**SUPPLIED RECORDS:**
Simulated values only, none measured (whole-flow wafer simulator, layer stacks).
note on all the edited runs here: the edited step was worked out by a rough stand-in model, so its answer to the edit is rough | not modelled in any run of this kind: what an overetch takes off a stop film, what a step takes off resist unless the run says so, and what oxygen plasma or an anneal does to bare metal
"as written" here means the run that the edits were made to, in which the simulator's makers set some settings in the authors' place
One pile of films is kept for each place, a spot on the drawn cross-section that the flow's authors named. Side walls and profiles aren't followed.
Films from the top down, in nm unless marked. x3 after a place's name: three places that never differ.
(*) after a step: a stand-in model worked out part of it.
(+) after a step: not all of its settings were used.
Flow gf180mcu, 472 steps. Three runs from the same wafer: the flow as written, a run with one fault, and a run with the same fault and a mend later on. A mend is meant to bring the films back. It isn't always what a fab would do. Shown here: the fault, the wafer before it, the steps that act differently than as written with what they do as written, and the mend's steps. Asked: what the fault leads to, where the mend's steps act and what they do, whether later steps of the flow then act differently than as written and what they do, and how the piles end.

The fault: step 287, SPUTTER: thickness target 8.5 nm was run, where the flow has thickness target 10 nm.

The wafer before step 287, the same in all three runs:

**REQUIREMENT:** Retype the material exactly, including every line.

**WRITTEN ANSWER:**
Simulated values only, none measured (whole-flow wafer simulator, layer stacks).
note on all the edited runs here: the edited step was worked out by a rough stand-in model, so its answer to the edit is rough | not modelled in any run of this kind: what an overetch takes off a stop film, what a step takes off resist unless the run says so, and what oxygen plasma or an anneal does to bare metal
"as written" here means the run that the edits were made to, in which the simulator's makers set some settings in the authors' place
One pile of films is kept for each place, a spot on the drawn cross-section that the flow's authors named. Side walls and profiles aren't followed.
Films from the top down, in nm unless marked. x3 after a place's name: three places that never differ.
(*) after a step: a stand-in model worked out part of it.
(+) after a step: not all of its settings were used.
Flow gf180mcu, 472 steps. Three runs from the same wafer: the flow as written, a run with one fault, and a run with the same fault and a mend later on. A mend is meant to bring the films back. It isn't always what a fab would do. Shown here: the fault, the wafer before it, the steps that act differently than as written with what they do as written, and the mend's steps. Asked: what the fault leads to, where the mend's steps act and what they do, whether later steps of the flow then act differently than as written and what they do, and how the piles end.

The fault: step 287, SPUTTER: thickness target 8.5 nm was run, where the flow has thickness target 10 nm.

The wafer before step 287, the same in all three runs:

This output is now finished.